•••••
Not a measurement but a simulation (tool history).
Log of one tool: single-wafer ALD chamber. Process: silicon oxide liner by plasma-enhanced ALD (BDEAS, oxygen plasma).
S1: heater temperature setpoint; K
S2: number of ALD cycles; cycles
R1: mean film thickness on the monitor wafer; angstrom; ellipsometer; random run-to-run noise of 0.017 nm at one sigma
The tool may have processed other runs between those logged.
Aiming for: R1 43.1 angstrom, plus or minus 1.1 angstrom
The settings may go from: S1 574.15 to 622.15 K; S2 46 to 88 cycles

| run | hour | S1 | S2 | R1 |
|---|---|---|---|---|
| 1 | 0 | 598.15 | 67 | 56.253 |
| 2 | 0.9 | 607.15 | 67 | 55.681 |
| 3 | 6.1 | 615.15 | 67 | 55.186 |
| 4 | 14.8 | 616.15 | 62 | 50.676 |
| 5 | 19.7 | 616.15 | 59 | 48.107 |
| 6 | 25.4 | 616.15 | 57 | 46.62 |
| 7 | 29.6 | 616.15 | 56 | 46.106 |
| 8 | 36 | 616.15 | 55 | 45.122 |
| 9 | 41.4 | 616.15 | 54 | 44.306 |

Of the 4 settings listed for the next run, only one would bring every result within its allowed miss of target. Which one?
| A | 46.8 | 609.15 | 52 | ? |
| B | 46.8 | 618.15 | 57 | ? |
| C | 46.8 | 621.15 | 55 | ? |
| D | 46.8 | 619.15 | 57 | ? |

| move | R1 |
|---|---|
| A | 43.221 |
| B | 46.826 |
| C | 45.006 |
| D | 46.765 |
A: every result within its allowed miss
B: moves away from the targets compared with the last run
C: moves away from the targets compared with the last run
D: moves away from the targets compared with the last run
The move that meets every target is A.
•••••

ACTIVITY - The response must consist solely of the lines from the top of the records through the line holding "C | 45.006 |", copied word for word.

EXERCISE OUTPUT -
Not a measurement but a simulation (tool history).
Log of one tool: single-wafer ALD chamber. Process: silicon oxide liner by plasma-enhanced ALD (BDEAS, oxygen plasma).
S1: heater temperature setpoint; K
S2: number of ALD cycles; cycles
R1: mean film thickness on the monitor wafer; angstrom; ellipsometer; random run-to-run noise of 0.017 nm at one sigma
The tool may have processed other runs between those logged.
Aiming for: R1 43.1 angstrom, plus or minus 1.1 angstrom
The settings may go from: S1 574.15 to 622.15 K; S2 46 to 88 cycles

| run | hour | S1 | S2 | R1 |
|---|---|---|---|---|
| 1 | 0 | 598.15 | 67 | 56.253 |
| 2 | 0.9 | 607.15 | 67 | 55.681 |
| 3 | 6.1 | 615.15 | 67 | 55.186 |
| 4 | 14.8 | 616.15 | 62 | 50.676 |
| 5 | 19.7 | 616.15 | 59 | 48.107 |
| 6 | 25.4 | 616.15 | 57 | 46.62 |
| 7 | 29.6 | 616.15 | 56 | 46.106 |
| 8 | 36 | 616.15 | 55 | 45.122 |
| 9 | 41.4 | 616.15 | 54 | 44.306 |

Of the 4 settings listed for the next run, only one would bring every result within its allowed miss of target. Which one?
| A | 46.8 | 609.15 | 52 | ? |
| B | 46.8 | 618.15 | 57 | ? |
| C | 46.8 | 621.15 | 55 | ? |
| D | 46.8 | 619.15 | 57 | ? |

| move | R1 |
|---|---|
| A | 43.221 |
| B | 46.826 |
| C | 45.006 |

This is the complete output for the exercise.